Action item |
Write every record out again exactly as given.

Supplied information |
▬▬▬▬▬▬▬▬▬▬

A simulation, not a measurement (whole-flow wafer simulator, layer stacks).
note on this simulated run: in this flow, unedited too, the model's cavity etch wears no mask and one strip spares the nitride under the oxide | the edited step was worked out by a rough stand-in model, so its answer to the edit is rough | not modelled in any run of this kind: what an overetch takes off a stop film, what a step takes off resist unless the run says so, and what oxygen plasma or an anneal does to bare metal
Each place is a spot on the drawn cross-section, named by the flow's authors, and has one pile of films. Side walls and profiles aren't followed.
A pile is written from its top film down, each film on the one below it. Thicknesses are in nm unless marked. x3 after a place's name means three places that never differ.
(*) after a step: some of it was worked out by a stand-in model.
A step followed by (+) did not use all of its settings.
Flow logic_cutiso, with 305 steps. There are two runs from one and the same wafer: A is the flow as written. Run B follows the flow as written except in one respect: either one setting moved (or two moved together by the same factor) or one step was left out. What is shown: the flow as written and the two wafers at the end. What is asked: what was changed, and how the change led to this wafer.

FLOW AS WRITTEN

▬▬▬▬▬▬▬▬▬▬

Your solution |
A simulation, not a measurement (whole-flow wafer simulator, layer stacks).
note on this simulated run: in this flow, unedited too, the model's cavity etch wears no mask and one strip spares the nitride under the oxide | the edited step was worked out by a rough stand-in model, so its answer to the edit is rough | not modelled in any run of this kind: what an overetch takes off a stop film, what a step takes off resist unless the run says so, and what oxygen plasma or an anneal does to bare metal
Each place is a spot on the drawn cross-section, named by the flow's authors, and has one pile of films. Side walls and profiles aren't followed.
A pile is written from its top film down, each film on the one below it. Thicknesses are in nm unless marked. x3 after a place's name means three places that never differ.
(*) after a step: some of it was worked out by a stand-in model.
A step followed by (+) did not use all of its settings.
Flow logic_cutiso, with 305 steps. There are two runs from one and the same wafer: A is the flow as written. Run B follows the flow as written except in one respect: either one setting moved (or two moved together by the same factor) or one step was left out. What is shown: the flow as written and the two wafers at the end. What is asked: what was changed, and how the change led to this wafer.

FLOW AS WRITTEN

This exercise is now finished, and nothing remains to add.